▬▬▬▬▬▬

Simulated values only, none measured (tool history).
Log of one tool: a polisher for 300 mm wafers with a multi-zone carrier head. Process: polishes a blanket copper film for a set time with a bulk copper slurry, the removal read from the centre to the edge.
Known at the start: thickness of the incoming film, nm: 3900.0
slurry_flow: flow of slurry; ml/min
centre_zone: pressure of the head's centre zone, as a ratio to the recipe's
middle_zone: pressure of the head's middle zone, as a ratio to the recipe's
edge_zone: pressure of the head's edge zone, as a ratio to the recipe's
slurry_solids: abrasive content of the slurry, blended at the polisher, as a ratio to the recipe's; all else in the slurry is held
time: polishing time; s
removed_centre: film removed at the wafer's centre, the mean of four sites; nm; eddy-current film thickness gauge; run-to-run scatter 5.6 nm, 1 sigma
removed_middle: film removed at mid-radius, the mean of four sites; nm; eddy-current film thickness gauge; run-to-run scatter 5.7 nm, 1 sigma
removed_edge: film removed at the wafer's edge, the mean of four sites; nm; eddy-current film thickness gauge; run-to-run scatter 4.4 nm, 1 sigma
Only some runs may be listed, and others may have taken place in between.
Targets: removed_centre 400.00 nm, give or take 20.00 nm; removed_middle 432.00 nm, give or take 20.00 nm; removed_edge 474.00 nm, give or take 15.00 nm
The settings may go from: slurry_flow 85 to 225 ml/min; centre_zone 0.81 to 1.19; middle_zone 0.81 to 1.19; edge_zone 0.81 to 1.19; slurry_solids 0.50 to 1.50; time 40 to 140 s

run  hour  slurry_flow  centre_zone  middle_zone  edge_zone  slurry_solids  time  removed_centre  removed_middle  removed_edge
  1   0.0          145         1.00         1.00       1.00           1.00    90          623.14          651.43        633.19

▬▬▬▬▬▬

(ASSIGNED TASK) Set the entries down again exactly, beginning with their first line and ending with the line that contains "centre_zone: pressure of"; omit all other lines.

(RESULT)
Simulated values only, none measured (tool history).
Log of one tool: a polisher for 300 mm wafers with a multi-zone carrier head. Process: polishes a blanket copper film for a set time with a bulk copper slurry, the removal read from the centre to the edge.
Known at the start: thickness of the incoming film, nm: 3900.0
slurry_flow: flow of slurry; ml/min
centre_zone: pressure of the head's centre zone, as a ratio to the recipe's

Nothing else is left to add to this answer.